══ Extracted entries
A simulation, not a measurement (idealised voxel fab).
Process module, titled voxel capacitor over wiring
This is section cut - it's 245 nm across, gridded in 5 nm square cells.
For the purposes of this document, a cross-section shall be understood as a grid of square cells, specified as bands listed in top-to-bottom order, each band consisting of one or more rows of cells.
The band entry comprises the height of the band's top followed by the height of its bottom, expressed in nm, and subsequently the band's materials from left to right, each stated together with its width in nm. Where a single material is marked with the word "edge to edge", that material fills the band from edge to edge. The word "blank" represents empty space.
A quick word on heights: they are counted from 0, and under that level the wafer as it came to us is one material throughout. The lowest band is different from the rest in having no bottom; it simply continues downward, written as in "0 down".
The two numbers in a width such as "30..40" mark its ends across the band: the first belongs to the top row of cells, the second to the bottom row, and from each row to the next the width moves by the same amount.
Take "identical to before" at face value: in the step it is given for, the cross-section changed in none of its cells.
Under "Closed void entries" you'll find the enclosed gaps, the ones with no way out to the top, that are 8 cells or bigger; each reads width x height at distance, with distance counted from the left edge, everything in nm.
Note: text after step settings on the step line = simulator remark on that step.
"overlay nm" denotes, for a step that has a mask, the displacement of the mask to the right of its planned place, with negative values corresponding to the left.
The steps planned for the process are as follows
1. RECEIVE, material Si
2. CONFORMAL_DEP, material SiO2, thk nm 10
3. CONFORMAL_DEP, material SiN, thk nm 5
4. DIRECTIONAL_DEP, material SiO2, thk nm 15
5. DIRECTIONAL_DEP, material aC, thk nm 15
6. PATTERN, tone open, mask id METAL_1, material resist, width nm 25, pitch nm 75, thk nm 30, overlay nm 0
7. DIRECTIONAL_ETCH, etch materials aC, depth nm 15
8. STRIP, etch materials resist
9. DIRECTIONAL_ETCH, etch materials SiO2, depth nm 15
════

### Exercise
Give back the lines of the data exactly as they are written, from the first line through the line containing "The band entry".

### Written reply
A simulation, not a measurement (idealised voxel fab).
Process module, titled voxel capacitor over wiring
This is section cut - it's 245 nm across, gridded in 5 nm square cells.
For the purposes of this document, a cross-section shall be understood as a grid of square cells, specified as bands listed in top-to-bottom order, each band consisting of one or more rows of cells.
The band entry comprises the height of the band's top followed by the height of its bottom, expressed in nm, and subsequently the band's materials from left to right, each stated together with its width in nm. Where a single material is marked with the word "edge to edge", that material fills the band from edge to edge. The word "blank" represents empty space.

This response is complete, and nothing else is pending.